- **Work request**: Using the listing below, retype exactly the lines starting at the one with "wafer: L079.5" and ending at the one with "wafer: L083.4", and include both.

- **Extracted records**:
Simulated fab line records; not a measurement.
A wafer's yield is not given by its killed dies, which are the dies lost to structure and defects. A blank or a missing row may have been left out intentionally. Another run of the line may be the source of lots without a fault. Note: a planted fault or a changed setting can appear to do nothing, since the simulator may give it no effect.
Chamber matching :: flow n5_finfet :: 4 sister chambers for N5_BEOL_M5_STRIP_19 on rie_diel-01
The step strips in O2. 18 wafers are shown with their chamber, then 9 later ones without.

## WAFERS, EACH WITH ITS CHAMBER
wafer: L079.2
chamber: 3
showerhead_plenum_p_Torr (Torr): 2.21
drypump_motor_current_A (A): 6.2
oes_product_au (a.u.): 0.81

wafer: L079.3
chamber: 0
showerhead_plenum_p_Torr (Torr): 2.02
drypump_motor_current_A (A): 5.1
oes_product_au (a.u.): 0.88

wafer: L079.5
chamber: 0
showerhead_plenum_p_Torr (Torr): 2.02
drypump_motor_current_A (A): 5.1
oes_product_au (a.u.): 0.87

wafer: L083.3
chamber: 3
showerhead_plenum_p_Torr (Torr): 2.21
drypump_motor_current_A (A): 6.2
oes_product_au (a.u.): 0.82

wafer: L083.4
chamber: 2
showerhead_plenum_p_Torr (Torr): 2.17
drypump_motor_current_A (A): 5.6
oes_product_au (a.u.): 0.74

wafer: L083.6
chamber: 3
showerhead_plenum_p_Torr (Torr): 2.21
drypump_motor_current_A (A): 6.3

- **Your solution**:
wafer: L079.5
chamber: 0
showerhead_plenum_p_Torr (Torr): 2.02
drypump_motor_current_A (A): 5.1
oes_product_au (a.u.): 0.87

wafer: L083.3
chamber: 3
showerhead_plenum_p_Torr (Torr): 2.21
drypump_motor_current_A (A): 6.2
oes_product_au (a.u.): 0.82

wafer: L083.4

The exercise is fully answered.